Would you reproduce the entries exactly, including every line?

Start of EXCERPTED DATA

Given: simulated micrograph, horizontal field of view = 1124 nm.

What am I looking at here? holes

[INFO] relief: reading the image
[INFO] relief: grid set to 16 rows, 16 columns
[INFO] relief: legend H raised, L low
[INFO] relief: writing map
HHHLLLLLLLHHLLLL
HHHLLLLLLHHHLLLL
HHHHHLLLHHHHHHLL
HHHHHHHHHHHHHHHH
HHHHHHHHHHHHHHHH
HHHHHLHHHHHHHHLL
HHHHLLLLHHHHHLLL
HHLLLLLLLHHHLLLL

End of EXCERPTED DATA

### YOUR RESPONSE
Given: simulated micrograph, horizontal field of view = 1124 nm.

What am I looking at here? holes

[INFO] relief: reading the image
[INFO] relief: grid set to 16 rows, 16 columns
[INFO] relief: legend H raised, L low
[INFO] relief: writing map
HHHLLLLLLLHHLLLL
HHHLLLLLLHHHLLLL
HHHHHLLLHHHHHHLL
HHHHHHHHHHHHHHHH
HHHHHHHHHHHHHHHH
HHHHHLHHHHHHHHLL
HHHHLLLLHHHHHLLL
HHLLLLLLLHHHLLLL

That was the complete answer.